• _TASK ITEM_
Output exactly the first line of the listing and each line after it, through the line that contains "Killed dies count"; add nothing else.

• _SOURCE DATA_
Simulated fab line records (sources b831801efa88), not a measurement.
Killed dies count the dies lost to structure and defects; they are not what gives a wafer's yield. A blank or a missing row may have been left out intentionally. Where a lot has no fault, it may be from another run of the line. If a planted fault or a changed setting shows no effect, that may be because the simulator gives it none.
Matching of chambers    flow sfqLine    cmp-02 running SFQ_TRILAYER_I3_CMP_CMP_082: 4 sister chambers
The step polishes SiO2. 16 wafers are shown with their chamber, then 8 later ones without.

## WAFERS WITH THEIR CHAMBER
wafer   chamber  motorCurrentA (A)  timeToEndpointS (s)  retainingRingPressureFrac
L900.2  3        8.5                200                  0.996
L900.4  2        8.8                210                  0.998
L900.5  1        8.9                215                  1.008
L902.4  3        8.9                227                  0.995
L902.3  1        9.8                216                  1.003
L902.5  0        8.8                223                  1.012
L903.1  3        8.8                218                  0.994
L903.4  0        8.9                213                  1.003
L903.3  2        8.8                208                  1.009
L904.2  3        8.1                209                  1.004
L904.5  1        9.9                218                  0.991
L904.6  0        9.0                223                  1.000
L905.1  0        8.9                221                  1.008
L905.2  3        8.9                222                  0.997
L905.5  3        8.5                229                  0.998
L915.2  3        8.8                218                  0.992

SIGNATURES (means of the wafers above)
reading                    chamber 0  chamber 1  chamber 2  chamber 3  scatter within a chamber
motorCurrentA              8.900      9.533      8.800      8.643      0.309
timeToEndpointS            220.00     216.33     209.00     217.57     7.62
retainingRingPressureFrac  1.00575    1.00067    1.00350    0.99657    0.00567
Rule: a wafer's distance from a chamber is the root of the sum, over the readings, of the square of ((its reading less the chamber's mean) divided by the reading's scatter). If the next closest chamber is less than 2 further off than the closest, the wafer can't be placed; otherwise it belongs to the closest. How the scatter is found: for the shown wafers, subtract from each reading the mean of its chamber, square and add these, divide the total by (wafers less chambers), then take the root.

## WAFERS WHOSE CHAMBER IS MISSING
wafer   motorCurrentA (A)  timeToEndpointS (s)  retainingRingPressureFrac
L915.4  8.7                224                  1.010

• _TASK SOLUTION_
Simulated fab line records (sources b831801efa88), not a measurement.
Killed dies count the dies lost to structure and defects; they are not what gives a wafer's yield. A blank or a missing row may have been left out intentionally. Where a lot has no fault, it may be from another run of the line. If a planted fault or a changed setting shows no effect, that may be because the simulator gives it none.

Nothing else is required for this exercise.